Assigned task — The records beneath should be restated word for word.

=== Section Start ===
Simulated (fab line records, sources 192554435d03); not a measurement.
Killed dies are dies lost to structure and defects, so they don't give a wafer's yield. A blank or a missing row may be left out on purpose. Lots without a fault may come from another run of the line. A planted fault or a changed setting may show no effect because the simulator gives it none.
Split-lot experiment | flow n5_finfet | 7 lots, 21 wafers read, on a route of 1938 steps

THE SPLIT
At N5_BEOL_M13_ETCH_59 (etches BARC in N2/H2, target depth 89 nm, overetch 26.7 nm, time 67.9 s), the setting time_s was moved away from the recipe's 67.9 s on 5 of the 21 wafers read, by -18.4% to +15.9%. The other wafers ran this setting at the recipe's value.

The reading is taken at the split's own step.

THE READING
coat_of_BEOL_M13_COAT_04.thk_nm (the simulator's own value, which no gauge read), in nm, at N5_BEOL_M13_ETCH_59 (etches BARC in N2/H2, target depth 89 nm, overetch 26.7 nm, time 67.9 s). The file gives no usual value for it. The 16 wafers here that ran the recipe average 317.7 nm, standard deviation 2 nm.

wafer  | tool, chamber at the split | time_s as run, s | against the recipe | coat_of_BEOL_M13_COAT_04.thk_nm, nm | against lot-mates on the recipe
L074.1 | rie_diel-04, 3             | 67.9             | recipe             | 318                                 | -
=== Section End ===

Response area —
Simulated (fab line records, sources 192554435d03); not a measurement.
Killed dies are dies lost to structure and defects, so they don't give a wafer's yield. A blank or a missing row may be left out on purpose. Lots without a fault may come from another run of the line. A planted fault or a changed setting may show no effect because the simulator gives it none.
Split-lot experiment | flow n5_finfet | 7 lots, 21 wafers read, on a route of 1938 steps

THE SPLIT
At N5_BEOL_M13_ETCH_59 (etches BARC in N2/H2, target depth 89 nm, overetch 26.7 nm, time 67.9 s), the setting time_s was moved away from the recipe's 67.9 s on 5 of the 21 wafers read, by -18.4% to +15.9%. The other wafers ran this setting at the recipe's value.

The reading is taken at the split's own step.

THE READING
coat_of_BEOL_M13_COAT_04.thk_nm (the simulator's own value, which no gauge read), in nm, at N5_BEOL_M13_ETCH_59 (etches BARC in N2/H2, target depth 89 nm, overetch 26.7 nm, time 67.9 s). The file gives no usual value for it. The 16 wafers here that ran the recipe average 317.7 nm, standard deviation 2 nm.

wafer  | tool, chamber at the split | time_s as run, s | against the recipe | coat_of_BEOL_M13_COAT_04.thk_nm, nm | against lot-mates on the recipe
L074.1 | rie_diel-04, 3             | 67.9             | recipe             | 318                                 | -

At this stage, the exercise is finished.